[Opening The data section]

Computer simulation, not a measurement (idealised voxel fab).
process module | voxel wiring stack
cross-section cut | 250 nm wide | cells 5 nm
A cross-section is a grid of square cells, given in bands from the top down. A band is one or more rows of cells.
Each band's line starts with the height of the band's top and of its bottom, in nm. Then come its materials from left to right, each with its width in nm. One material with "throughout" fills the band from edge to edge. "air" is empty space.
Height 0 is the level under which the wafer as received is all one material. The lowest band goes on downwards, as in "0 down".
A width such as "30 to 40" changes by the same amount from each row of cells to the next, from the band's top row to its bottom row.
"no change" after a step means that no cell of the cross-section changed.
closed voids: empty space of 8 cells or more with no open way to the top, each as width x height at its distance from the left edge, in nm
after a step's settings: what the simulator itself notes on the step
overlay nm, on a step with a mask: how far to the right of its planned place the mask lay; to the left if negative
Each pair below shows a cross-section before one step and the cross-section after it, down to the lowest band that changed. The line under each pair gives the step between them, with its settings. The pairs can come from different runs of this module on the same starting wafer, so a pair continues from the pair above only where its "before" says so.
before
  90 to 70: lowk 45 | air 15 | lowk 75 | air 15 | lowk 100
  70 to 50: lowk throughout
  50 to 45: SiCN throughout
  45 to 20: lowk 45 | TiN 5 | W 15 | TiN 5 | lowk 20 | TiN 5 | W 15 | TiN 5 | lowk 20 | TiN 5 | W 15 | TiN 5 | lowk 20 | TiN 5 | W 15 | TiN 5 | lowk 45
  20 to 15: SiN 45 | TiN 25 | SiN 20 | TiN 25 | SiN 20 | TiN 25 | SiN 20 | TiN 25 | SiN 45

[Closing The data section]

• [Exercise] Wherever the line holding "50 to 45: SiCN throughout" falls in the entries above, copy exactly from it through the line holding "45 to 20: lowk", inclusive, and add nothing.

• [Your response]
  50 to 45: SiCN throughout
  45 to 20: lowk 45 | TiN 5 | W 15 | TiN 5 | lowk 20 | TiN 5 | W 15 | TiN 5 | lowk 20 | TiN 5 | W 15 | TiN 5 | lowk 20 | TiN 5 | W 15 | TiN 5 | lowk 45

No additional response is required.